> _WORK ITEM_: This exercise calls for the line with "Logged equipment: dual-frequency", the line with "P1: pattern etch", and all lines between them in the material below, output exactly and with no other lines.

> _LISTED RECORDS_:
···

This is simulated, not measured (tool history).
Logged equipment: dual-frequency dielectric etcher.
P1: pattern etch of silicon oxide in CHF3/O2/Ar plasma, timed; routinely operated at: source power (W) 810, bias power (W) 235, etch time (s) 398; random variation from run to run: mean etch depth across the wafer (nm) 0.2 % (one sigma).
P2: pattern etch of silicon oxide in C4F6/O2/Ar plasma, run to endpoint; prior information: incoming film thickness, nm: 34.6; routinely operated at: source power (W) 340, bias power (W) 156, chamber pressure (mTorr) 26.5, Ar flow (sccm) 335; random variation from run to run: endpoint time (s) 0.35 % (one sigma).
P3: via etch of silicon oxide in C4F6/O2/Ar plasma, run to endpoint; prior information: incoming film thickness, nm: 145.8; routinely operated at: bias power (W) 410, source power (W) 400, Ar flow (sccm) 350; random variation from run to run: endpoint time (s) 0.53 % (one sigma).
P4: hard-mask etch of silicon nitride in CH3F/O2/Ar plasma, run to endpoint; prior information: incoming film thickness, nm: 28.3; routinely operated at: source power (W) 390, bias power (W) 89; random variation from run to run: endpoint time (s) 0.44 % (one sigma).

···

> _EXERCISE RESULT_:
Logged equipment: dual-frequency dielectric etcher.
P1: pattern etch of silicon oxide in CHF3/O2/Ar plasma, timed; routinely operated at: source power (W) 810, bias power (W) 235, etch time (s) 398; random variation from run to run: mean etch depth across the wafer (nm) 0.2 % (one sigma).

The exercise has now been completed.